Below are entries. Reproduce exactly the lines between the line holding "Each band's line" and the line holding "Past the settings", inclusive, and only those.

++++++

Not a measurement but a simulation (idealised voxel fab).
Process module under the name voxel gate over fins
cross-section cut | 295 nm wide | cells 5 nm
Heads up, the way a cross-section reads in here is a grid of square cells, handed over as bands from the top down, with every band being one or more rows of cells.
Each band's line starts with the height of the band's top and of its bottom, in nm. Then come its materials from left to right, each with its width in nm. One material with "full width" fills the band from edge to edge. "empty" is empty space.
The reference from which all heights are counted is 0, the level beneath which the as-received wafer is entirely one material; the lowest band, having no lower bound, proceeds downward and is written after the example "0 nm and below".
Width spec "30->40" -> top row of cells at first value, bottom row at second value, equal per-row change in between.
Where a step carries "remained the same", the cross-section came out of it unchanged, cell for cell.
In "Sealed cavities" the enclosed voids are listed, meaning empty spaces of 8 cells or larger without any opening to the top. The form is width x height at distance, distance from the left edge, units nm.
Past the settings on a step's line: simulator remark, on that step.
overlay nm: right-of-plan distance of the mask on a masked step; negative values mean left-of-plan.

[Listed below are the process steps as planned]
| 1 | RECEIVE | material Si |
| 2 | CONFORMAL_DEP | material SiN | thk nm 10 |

++++++

**Exercise solution**
Each band's line starts with the height of the band's top and of its bottom, in nm. Then come its materials from left to right, each with its width in nm. One material with "full width" fills the band from edge to edge. "empty" is empty space.
The reference from which all heights are counted is 0, the level beneath which the as-received wafer is entirely one material; the lowest band, having no lower bound, proceeds downward and is written after the example "0 nm and below".
Width spec "30->40" -> top row of cells at first value, bottom row at second value, equal per-row change in between.
Where a step carries "remained the same", the cross-section came out of it unchanged, cell for cell.
In "Sealed cavities" the enclosed voids are listed, meaning empty spaces of 8 cells or larger without any opening to the top. The form is width x height at distance, distance from the left edge, units nm.
Past the settings on a step's line: simulator remark, on that step.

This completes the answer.